■ DATA
Content starts

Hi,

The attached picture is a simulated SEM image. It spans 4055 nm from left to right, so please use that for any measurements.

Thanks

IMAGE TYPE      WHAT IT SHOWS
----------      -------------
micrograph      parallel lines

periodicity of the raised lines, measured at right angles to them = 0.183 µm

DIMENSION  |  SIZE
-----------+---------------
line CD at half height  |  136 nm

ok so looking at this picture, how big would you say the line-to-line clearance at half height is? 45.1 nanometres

Content ends

■ ASSIGNMENT
Here the job is to output the lines from the start of the material through the line with "line CD at half", inclusive, exactly and with nothing else.

■ PROBLEM SOLUTION
Hi,

The attached picture is a simulated SEM image. It spans 4055 nm from left to right, so please use that for any measurements.

Thanks

IMAGE TYPE      WHAT IT SHOWS
----------      -------------
micrograph      parallel lines

periodicity of the raised lines, measured at right angles to them = 0.183 µm

DIMENSION  |  SIZE
-----------+---------------
line CD at half height  |  136 nm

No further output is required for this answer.